WORK REQUEST - Transcribe exactly the lines that fall between the one holding "10 op SELECTIVE_ETCH" and the one holding "varied across the", inclusive, from the entries below.

SOURCE INFORMATION -
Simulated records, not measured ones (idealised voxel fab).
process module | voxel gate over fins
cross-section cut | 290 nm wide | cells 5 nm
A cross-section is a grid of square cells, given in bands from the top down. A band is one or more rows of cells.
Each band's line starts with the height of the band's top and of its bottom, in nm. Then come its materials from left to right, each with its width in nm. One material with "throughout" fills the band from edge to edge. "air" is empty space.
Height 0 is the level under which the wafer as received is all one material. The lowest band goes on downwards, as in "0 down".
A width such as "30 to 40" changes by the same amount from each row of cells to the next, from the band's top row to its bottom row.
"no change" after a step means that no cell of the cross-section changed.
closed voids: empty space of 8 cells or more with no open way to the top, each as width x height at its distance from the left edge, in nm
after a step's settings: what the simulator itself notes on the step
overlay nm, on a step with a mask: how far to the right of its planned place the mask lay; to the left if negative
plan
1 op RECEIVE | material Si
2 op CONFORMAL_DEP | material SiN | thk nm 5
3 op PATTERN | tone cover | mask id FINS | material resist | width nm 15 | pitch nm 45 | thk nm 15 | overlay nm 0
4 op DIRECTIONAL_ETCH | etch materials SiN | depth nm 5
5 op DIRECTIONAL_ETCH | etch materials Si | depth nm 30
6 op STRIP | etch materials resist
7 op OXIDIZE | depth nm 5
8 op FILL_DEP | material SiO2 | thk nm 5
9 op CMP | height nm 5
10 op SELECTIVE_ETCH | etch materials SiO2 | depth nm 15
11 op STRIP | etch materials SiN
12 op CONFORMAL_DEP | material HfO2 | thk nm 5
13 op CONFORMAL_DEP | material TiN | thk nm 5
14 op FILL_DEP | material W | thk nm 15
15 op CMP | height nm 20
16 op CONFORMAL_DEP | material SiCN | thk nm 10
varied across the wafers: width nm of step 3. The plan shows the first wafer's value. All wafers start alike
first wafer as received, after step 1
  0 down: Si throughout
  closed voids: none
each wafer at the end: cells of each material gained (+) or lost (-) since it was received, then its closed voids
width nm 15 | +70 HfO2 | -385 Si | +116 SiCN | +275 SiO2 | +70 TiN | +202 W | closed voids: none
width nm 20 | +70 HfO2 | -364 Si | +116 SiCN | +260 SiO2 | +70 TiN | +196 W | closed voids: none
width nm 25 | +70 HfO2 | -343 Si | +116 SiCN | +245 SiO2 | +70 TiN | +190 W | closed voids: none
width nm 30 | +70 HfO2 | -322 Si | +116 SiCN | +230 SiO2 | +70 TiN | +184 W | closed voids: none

WRITTEN REPLY -
10 op SELECTIVE_ETCH | etch materials SiO2 | depth nm 15
11 op STRIP | etch materials SiN
12 op CONFORMAL_DEP | material HfO2 | thk nm 5
13 op CONFORMAL_DEP | material TiN | thk nm 5
14 op FILL_DEP | material W | thk nm 15
15 op CMP | height nm 20
16 op CONFORMAL_DEP | material SiCN | thk nm 10
varied across the wafers: width nm of step 3. The plan shows the first wafer's value. All wafers start alike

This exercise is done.